Extracted records Start Marker

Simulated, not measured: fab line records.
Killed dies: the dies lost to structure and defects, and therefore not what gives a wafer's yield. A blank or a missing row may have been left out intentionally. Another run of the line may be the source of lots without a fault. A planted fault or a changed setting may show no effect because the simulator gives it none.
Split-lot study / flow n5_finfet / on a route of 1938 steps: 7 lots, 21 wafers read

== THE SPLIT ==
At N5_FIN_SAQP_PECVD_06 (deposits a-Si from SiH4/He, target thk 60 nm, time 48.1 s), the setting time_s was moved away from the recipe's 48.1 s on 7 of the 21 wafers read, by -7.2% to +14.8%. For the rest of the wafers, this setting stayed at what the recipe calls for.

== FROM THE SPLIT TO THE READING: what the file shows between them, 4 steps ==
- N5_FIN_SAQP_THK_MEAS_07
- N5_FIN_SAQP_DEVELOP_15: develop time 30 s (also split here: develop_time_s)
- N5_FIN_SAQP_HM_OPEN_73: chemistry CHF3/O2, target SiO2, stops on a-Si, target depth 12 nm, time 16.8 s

Extracted records End Marker

:: Action item ::
Copy every line of the material, please, keeping it exactly the same.

:: Task response ::
Simulated, not measured: fab line records.
Killed dies: the dies lost to structure and defects, and therefore not what gives a wafer's yield. A blank or a missing row may have been left out intentionally. Another run of the line may be the source of lots without a fault. A planted fault or a changed setting may show no effect because the simulator gives it none.
Split-lot study / flow n5_finfet / on a route of 1938 steps: 7 lots, 21 wafers read

== THE SPLIT ==
At N5_FIN_SAQP_PECVD_06 (deposits a-Si from SiH4/He, target thk 60 nm, time 48.1 s), the setting time_s was moved away from the recipe's 48.1 s on 7 of the 21 wafers read, by -7.2% to +14.8%. For the rest of the wafers, this setting stayed at what the recipe calls for.

== FROM THE SPLIT TO THE READING: what the file shows between them, 4 steps ==
- N5_FIN_SAQP_THK_MEAS_07
- N5_FIN_SAQP_DEVELOP_15: develop time 30 s (also split here: develop_time_s)
- N5_FIN_SAQP_HM_OPEN_73: chemistry CHF3/O2, target SiO2, stops on a-Si, target depth 12 nm, time 16.8 s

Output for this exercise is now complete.